● ● ●

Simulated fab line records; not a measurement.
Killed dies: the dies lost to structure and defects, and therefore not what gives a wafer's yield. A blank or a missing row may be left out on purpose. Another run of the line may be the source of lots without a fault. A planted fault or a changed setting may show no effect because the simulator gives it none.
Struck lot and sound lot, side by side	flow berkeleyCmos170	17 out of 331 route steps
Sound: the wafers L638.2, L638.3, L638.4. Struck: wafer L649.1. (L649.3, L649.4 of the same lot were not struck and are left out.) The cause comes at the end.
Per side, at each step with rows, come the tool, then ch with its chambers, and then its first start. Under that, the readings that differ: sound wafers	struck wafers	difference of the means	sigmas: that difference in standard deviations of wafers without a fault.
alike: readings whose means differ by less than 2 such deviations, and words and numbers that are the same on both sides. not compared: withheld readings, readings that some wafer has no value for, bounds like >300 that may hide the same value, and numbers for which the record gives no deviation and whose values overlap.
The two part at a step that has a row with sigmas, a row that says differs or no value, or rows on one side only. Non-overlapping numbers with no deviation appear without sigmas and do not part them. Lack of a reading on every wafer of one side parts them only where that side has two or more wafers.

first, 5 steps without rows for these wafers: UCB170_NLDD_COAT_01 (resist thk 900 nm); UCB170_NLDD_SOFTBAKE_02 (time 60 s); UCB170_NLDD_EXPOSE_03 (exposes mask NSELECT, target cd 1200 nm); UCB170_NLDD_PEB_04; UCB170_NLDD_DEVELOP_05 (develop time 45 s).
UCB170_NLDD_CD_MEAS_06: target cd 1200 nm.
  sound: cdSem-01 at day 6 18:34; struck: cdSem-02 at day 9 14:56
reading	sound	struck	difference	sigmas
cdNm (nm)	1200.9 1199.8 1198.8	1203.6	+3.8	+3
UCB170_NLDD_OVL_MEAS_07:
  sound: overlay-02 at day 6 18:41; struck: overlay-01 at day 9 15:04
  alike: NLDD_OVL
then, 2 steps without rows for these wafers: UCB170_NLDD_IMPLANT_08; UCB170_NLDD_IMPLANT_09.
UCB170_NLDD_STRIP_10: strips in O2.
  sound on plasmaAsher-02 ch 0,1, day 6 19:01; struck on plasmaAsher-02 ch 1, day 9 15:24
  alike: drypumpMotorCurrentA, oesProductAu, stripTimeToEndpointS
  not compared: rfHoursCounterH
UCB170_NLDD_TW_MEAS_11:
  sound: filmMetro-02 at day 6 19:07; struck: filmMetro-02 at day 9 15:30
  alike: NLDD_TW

● ● ●

-- REQUIRED ACTION --
Only the lines from the first line of the records through the line with "Struck lot and" should be reproduced, exactly and with nothing added.

-- ANSWER SPACE --
Simulated fab line records; not a measurement.
Killed dies: the dies lost to structure and defects, and therefore not what gives a wafer's yield. A blank or a missing row may be left out on purpose. Another run of the line may be the source of lots without a fault. A planted fault or a changed setting may show no effect because the simulator gives it none.
Struck lot and sound lot, side by side	flow berkeleyCmos170	17 out of 331 route steps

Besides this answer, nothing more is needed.